:: Action item ::
The entries below contain a line with "S2: temperature setpoint" and a line with "R3: thickness taken". Quote exactly those two lines and all lines between them.

━━━━━━━━━━━━━━━━

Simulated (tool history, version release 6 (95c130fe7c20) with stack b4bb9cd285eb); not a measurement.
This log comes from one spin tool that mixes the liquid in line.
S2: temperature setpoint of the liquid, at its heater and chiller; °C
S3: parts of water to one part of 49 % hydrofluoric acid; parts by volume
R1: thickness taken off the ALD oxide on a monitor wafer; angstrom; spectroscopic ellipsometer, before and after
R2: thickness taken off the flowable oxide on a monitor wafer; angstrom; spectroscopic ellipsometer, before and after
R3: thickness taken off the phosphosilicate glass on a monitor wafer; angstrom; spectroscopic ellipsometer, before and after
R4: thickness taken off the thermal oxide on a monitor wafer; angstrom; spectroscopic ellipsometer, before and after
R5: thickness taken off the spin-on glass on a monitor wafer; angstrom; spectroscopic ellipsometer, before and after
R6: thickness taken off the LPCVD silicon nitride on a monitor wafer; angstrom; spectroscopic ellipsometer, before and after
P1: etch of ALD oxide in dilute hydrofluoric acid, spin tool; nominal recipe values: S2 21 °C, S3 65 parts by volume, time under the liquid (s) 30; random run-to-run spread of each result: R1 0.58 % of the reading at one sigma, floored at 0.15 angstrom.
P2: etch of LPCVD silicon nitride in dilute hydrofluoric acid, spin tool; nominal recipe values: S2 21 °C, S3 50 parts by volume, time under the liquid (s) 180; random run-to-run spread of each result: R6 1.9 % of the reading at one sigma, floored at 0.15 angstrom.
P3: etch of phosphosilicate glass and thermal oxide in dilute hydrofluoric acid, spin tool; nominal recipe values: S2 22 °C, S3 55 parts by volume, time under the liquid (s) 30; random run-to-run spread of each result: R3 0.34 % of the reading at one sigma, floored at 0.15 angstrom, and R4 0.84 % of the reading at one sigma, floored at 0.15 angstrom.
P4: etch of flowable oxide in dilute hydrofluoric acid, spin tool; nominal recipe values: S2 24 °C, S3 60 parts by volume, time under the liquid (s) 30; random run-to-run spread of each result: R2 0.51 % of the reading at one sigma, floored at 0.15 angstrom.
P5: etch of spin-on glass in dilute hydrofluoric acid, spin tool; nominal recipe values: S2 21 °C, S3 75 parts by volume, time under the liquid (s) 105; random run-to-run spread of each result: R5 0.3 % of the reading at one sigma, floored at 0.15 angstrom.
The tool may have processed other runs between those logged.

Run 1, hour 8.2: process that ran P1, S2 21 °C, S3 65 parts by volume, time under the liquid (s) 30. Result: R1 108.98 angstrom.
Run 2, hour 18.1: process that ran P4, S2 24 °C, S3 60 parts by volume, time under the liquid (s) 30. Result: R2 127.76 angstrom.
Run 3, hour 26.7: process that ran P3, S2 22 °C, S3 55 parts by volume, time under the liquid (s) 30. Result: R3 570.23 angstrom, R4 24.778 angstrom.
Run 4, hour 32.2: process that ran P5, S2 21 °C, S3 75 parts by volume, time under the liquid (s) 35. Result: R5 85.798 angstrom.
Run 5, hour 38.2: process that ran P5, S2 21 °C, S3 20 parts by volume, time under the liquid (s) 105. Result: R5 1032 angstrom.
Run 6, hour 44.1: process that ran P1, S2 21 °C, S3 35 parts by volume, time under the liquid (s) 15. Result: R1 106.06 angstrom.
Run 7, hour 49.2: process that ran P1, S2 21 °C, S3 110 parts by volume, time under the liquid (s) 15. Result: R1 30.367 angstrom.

━━━━━━━━━━━━━━━━

:: Answer box ::
S2: temperature setpoint of the liquid, at its heater and chiller; °C
S3: parts of water to one part of 49 % hydrofluoric acid; parts by volume
R1: thickness taken off the ALD oxide on a monitor wafer; angstrom; spectroscopic ellipsometer, before and after
R2: thickness taken off the flowable oxide on a monitor wafer; angstrom; spectroscopic ellipsometer, before and after
R3: thickness taken off the phosphosilicate glass on a monitor wafer; angstrom; spectroscopic ellipsometer, before and after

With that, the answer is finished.